== == ==

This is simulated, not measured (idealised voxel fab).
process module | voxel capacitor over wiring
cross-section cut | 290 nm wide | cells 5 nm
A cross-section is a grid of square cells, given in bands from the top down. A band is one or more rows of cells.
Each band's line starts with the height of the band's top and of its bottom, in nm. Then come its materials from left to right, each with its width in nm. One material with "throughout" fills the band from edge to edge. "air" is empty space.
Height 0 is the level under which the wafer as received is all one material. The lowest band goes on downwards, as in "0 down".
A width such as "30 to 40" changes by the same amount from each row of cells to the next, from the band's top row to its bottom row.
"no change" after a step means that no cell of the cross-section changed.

== == ==

* [Work item]
Retype all of the material above with every character intact.

* [Worked solution]
This is simulated, not measured (idealised voxel fab).
process module | voxel capacitor over wiring
cross-section cut | 290 nm wide | cells 5 nm
A cross-section is a grid of square cells, given in bands from the top down. A band is one or more rows of cells.
Each band's line starts with the height of the band's top and of its bottom, in nm. Then come its materials from left to right, each with its width in nm. One material with "throughout" fills the band from edge to edge. "air" is empty space.
Height 0 is the level under which the wafer as received is all one material. The lowest band goes on downwards, as in "0 down".
A width such as "30 to 40" changes by the same amount from each row of cells to the next, from the band's top row to its bottom row.
"no change" after a step means that no cell of the cross-section changed.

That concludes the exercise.